== TASK ITEM ==
An accurate, complete copy of the records below is required.

DATA PROVIDED: Begin

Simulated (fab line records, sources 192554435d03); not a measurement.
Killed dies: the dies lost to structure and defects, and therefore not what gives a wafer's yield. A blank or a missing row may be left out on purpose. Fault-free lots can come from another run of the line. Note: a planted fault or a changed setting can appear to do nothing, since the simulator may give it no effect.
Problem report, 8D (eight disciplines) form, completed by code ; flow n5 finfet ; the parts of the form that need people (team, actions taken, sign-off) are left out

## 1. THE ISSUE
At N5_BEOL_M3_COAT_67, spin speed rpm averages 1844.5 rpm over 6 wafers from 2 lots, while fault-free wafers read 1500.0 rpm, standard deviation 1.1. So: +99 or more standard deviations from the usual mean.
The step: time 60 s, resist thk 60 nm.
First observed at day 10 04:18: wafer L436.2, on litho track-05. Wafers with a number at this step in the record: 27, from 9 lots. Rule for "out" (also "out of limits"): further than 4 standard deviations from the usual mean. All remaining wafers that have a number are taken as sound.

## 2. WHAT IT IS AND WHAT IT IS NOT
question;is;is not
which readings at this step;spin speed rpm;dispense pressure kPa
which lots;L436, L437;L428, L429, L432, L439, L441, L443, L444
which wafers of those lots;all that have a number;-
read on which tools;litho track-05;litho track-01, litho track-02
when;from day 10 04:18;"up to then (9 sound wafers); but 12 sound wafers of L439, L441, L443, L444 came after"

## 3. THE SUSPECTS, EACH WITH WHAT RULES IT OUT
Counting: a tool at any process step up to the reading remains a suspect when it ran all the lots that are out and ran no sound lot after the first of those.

DATA PROVIDED: End

== TASK OUTPUT ==
Simulated (fab line records, sources 192554435d03); not a measurement.
Killed dies: the dies lost to structure and defects, and therefore not what gives a wafer's yield. A blank or a missing row may be left out on purpose. Fault-free lots can come from another run of the line. Note: a planted fault or a changed setting can appear to do nothing, since the simulator may give it no effect.
Problem report, 8D (eight disciplines) form, completed by code ; flow n5 finfet ; the parts of the form that need people (team, actions taken, sign-off) are left out

## 1. THE ISSUE
At N5_BEOL_M3_COAT_67, spin speed rpm averages 1844.5 rpm over 6 wafers from 2 lots, while fault-free wafers read 1500.0 rpm, standard deviation 1.1. So: +99 or more standard deviations from the usual mean.
The step: time 60 s, resist thk 60 nm.
First observed at day 10 04:18: wafer L436.2, on litho track-05. Wafers with a number at this step in the record: 27, from 9 lots. Rule for "out" (also "out of limits"): further than 4 standard deviations from the usual mean. All remaining wafers that have a number are taken as sound.

## 2. WHAT IT IS AND WHAT IT IS NOT
question;is;is not
which readings at this step;spin speed rpm;dispense pressure kPa
which lots;L436, L437;L428, L429, L432, L439, L441, L443, L444
which wafers of those lots;all that have a number;-
read on which tools;litho track-05;litho track-01, litho track-02
when;from day 10 04:18;"up to then (9 sound wafers); but 12 sound wafers of L439, L441, L443, L444 came after"

## 3. THE SUSPECTS, EACH WITH WHAT RULES IT OUT
Counting: a tool at any process step up to the reading remains a suspect when it ran all the lots that are out and ran no sound lot after the first of those.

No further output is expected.